**SOURCE DATA**
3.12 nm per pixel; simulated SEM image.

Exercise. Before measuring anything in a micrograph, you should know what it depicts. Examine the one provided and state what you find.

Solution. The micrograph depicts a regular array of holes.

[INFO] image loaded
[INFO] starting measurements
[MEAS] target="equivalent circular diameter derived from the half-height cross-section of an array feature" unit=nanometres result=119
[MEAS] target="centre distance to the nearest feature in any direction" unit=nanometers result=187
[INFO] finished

**REQUIREMENT**
Starting with the first line of the entries, transcribe every line up to and including the one with "[INFO] starting measurements".

**YOUR SOLUTION**
3.12 nm per pixel; simulated SEM image.

Exercise. Before measuring anything in a micrograph, you should know what it depicts. Examine the one provided and state what you find.

Solution. The micrograph depicts a regular array of holes.

[INFO] image loaded
[INFO] starting measurements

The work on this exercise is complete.